### Work instruction
Repeat the lines of the data that follow, please, starting at the first and stopping after the one with "Pub quiz, picture".

### Provided information
--- START ---
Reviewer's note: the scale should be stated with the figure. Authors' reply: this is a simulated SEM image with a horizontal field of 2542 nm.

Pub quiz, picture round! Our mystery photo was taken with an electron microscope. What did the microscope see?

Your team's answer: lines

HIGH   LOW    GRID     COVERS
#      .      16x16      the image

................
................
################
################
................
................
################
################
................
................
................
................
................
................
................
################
--- END ---

### Task solution
Reviewer's note: the scale should be stated with the figure. Authors' reply: this is a simulated SEM image with a horizontal field of 2542 nm.

Pub quiz, picture round! Our mystery photo was taken with an electron microscope. What did the microscope see?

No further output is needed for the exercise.